(INFORMATION begins)

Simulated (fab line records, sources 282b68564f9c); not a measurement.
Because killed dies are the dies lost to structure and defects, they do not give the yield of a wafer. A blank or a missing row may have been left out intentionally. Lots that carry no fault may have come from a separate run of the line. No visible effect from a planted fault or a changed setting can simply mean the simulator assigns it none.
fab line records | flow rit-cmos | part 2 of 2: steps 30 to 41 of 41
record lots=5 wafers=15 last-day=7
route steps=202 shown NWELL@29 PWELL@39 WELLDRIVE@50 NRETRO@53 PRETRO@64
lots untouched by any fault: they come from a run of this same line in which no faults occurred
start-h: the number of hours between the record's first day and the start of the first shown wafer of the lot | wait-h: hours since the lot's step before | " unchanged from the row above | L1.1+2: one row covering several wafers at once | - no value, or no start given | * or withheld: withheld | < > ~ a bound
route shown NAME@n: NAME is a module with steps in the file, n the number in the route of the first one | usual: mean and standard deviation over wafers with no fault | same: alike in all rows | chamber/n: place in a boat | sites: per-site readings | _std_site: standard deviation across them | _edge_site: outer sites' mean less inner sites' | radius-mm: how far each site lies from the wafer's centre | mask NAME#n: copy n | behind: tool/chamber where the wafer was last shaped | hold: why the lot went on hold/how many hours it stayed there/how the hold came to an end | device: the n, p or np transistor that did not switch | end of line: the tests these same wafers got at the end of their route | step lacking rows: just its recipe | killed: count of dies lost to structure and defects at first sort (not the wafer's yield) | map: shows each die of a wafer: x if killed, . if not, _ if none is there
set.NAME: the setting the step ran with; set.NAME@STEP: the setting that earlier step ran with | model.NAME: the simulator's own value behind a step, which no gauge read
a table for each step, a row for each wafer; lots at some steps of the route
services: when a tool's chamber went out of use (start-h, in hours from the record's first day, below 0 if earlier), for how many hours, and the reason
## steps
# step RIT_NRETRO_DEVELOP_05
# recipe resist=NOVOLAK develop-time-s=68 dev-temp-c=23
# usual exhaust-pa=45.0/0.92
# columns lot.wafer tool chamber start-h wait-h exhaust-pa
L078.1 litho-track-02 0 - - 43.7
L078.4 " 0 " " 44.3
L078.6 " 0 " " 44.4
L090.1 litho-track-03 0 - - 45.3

(INFORMATION ends)

WORK REQUEST >>
Your answer must consist only of the lines from the start of the records above through the line with "Because killed dies", each retyped exactly.

ANSWER SPACE >>
Simulated (fab line records, sources 282b68564f9c); not a measurement.
Because killed dies are the dies lost to structure and defects, they do not give the yield of a wafer. A blank or a missing row may have been left out intentionally. Lots that carry no fault may have come from a separate run of the line. No visible effect from a planted fault or a changed setting can simply mean the simulator assigns it none.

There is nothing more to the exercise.